Data listing:
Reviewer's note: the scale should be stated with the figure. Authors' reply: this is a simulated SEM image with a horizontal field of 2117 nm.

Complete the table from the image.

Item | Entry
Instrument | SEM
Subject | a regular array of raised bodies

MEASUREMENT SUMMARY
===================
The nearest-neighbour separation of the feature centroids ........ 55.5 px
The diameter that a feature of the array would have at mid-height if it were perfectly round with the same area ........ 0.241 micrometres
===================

Activity: Each record above is to be written out again, without any change.

Your response:
Reviewer's note: the scale should be stated with the figure. Authors' reply: this is a simulated SEM image with a horizontal field of 2117 nm.

Complete the table from the image.

Item | Entry
Instrument | SEM
Subject | a regular array of raised bodies

MEASUREMENT SUMMARY
===================
The nearest-neighbour separation of the feature centroids ........ 55.5 px
The diameter that a feature of the array would have at mid-height if it were perfectly round with the same area ........ 0.241 micrometres
===================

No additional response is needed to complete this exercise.